## Brief
Beginning at the top of the listing, repeat each line exactly until the line with "Because killed dies" has been repeated too.

[Provided material Boundary: Start]

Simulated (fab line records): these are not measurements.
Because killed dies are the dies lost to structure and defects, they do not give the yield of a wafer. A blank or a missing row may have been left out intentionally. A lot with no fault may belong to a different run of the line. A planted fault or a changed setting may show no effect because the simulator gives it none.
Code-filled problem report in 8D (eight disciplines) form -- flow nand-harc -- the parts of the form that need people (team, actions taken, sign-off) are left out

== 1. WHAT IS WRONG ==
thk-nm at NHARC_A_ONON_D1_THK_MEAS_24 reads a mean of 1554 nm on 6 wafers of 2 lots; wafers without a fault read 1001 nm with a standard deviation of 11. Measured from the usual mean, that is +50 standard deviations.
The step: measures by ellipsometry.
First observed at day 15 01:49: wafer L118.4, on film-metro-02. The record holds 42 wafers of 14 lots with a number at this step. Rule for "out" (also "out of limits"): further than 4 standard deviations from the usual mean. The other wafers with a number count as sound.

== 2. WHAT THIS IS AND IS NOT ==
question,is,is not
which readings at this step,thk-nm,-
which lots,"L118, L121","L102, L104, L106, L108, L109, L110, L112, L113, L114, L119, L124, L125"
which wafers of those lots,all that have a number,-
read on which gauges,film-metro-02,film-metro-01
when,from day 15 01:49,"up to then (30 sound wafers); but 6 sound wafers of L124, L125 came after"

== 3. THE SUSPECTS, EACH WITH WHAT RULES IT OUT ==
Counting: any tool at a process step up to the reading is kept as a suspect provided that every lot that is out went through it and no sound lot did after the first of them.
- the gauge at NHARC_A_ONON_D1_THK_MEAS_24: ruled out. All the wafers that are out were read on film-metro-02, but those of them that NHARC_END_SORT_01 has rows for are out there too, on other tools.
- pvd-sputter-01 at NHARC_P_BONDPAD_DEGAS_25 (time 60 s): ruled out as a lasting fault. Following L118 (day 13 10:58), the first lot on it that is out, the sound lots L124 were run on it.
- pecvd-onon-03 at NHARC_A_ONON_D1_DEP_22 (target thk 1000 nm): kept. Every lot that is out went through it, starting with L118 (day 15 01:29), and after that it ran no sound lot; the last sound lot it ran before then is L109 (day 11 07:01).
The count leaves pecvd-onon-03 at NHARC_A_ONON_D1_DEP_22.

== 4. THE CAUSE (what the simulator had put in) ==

[Provided material Boundary: End]

## Exercise response
Simulated (fab line records): these are not measurements.
Because killed dies are the dies lost to structure and defects, they do not give the yield of a wafer. A blank or a missing row may have been left out intentionally. A lot with no fault may belong to a different run of the line. A planted fault or a changed setting may show no effect because the simulator gives it none.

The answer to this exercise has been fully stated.